▸ WORK ORDER
Output each entry verbatim.

+ + + + + + +
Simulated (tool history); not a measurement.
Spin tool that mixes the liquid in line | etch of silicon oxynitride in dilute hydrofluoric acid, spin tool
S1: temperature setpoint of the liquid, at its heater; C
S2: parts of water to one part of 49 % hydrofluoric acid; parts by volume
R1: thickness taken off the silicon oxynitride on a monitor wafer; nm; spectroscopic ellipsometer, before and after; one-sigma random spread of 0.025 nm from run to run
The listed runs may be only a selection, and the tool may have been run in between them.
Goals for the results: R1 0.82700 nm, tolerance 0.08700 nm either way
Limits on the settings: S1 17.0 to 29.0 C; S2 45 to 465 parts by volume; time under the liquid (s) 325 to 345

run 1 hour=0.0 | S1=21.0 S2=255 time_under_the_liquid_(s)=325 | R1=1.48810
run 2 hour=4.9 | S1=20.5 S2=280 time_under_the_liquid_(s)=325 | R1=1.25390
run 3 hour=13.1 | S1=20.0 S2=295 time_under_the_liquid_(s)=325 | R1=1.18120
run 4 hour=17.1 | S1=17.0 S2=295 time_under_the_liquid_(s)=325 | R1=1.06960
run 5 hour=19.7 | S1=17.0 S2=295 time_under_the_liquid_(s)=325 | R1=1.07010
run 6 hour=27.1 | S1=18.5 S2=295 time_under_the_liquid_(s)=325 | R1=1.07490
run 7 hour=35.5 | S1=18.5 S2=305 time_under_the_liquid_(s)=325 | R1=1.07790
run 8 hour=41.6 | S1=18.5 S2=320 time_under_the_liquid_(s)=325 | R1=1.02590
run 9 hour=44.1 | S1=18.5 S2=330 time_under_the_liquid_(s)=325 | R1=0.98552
+ + + + + + +

▸ TASK OUTPUT
Simulated (tool history); not a measurement.
Spin tool that mixes the liquid in line | etch of silicon oxynitride in dilute hydrofluoric acid, spin tool
S1: temperature setpoint of the liquid, at its heater; C
S2: parts of water to one part of 49 % hydrofluoric acid; parts by volume
R1: thickness taken off the silicon oxynitride on a monitor wafer; nm; spectroscopic ellipsometer, before and after; one-sigma random spread of 0.025 nm from run to run
The listed runs may be only a selection, and the tool may have been run in between them.
Goals for the results: R1 0.82700 nm, tolerance 0.08700 nm either way
Limits on the settings: S1 17.0 to 29.0 C; S2 45 to 465 parts by volume; time under the liquid (s) 325 to 345

run 1 hour=0.0 | S1=21.0 S2=255 time_under_the_liquid_(s)=325 | R1=1.48810
run 2 hour=4.9 | S1=20.5 S2=280 time_under_the_liquid_(s)=325 | R1=1.25390
run 3 hour=13.1 | S1=20.0 S2=295 time_under_the_liquid_(s)=325 | R1=1.18120
run 4 hour=17.1 | S1=17.0 S2=295 time_under_the_liquid_(s)=325 | R1=1.06960
run 5 hour=19.7 | S1=17.0 S2=295 time_under_the_liquid_(s)=325 | R1=1.07010
run 6 hour=27.1 | S1=18.5 S2=295 time_under_the_liquid_(s)=325 | R1=1.07490
run 7 hour=35.5 | S1=18.5 S2=305 time_under_the_liquid_(s)=325 | R1=1.07790
run 8 hour=41.6 | S1=18.5 S2=320 time_under_the_liquid_(s)=325 | R1=1.02590
run 9 hour=44.1 | S1=18.5 S2=330 time_under_the_liquid_(s)=325 | R1=0.98552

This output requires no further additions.